Task item – Only the lines from the start of the material through the line containing "L482 | pvd_sputter-02, day 25 03:09" are to be extracted, exactly as they appear.

##########

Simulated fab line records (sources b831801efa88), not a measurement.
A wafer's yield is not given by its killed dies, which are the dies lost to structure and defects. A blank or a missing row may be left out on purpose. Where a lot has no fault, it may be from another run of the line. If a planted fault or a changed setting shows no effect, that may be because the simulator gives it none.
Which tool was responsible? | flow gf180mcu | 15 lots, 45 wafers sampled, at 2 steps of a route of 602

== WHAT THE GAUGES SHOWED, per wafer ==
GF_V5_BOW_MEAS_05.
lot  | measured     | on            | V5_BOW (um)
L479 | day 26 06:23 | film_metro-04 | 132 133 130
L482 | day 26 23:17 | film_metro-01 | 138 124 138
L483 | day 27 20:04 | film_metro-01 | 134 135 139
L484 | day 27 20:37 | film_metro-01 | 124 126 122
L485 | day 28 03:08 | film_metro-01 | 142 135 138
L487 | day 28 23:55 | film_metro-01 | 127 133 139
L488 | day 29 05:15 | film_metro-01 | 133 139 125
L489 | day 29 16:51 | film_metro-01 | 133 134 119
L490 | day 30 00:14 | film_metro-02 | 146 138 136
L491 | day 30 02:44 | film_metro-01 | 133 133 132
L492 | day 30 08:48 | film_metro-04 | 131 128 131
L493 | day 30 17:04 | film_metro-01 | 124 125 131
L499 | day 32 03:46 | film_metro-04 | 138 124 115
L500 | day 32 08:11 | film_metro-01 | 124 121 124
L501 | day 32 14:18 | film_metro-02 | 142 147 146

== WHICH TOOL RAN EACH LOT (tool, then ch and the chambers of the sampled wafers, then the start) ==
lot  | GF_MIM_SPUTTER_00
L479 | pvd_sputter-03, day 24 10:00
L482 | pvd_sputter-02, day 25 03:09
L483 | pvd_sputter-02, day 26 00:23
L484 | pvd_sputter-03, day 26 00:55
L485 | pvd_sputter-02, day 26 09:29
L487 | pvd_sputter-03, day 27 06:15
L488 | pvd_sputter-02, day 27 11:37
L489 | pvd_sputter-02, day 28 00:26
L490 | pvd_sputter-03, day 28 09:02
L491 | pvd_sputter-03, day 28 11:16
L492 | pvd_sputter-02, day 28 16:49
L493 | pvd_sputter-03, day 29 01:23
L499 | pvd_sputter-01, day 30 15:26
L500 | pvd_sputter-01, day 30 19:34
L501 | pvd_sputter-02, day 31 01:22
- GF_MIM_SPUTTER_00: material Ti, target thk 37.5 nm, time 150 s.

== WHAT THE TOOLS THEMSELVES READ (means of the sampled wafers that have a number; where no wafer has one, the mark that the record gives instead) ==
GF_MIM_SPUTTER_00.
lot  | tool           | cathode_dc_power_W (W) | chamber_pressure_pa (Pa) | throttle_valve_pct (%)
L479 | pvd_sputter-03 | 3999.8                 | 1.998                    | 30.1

##########

Task result –
Simulated fab line records (sources b831801efa88), not a measurement.
A wafer's yield is not given by its killed dies, which are the dies lost to structure and defects. A blank or a missing row may be left out on purpose. Where a lot has no fault, it may be from another run of the line. If a planted fault or a changed setting shows no effect, that may be because the simulator gives it none.
Which tool was responsible? | flow gf180mcu | 15 lots, 45 wafers sampled, at 2 steps of a route of 602

== WHAT THE GAUGES SHOWED, per wafer ==
GF_V5_BOW_MEAS_05.
lot  | measured     | on            | V5_BOW (um)
L479 | day 26 06:23 | film_metro-04 | 132 133 130
L482 | day 26 23:17 | film_metro-01 | 138 124 138
L483 | day 27 20:04 | film_metro-01 | 134 135 139
L484 | day 27 20:37 | film_metro-01 | 124 126 122
L485 | day 28 03:08 | film_metro-01 | 142 135 138
L487 | day 28 23:55 | film_metro-01 | 127 133 139
L488 | day 29 05:15 | film_metro-01 | 133 139 125
L489 | day 29 16:51 | film_metro-01 | 133 134 119
L490 | day 30 00:14 | film_metro-02 | 146 138 136
L491 | day 30 02:44 | film_metro-01 | 133 133 132
L492 | day 30 08:48 | film_metro-04 | 131 128 131
L493 | day 30 17:04 | film_metro-01 | 124 125 131
L499 | day 32 03:46 | film_metro-04 | 138 124 115
L500 | day 32 08:11 | film_metro-01 | 124 121 124
L501 | day 32 14:18 | film_metro-02 | 142 147 146

== WHICH TOOL RAN EACH LOT (tool, then ch and the chambers of the sampled wafers, then the start) ==
lot  | GF_MIM_SPUTTER_00
L479 | pvd_sputter-03, day 24 10:00
L482 | pvd_sputter-02, day 25 03:09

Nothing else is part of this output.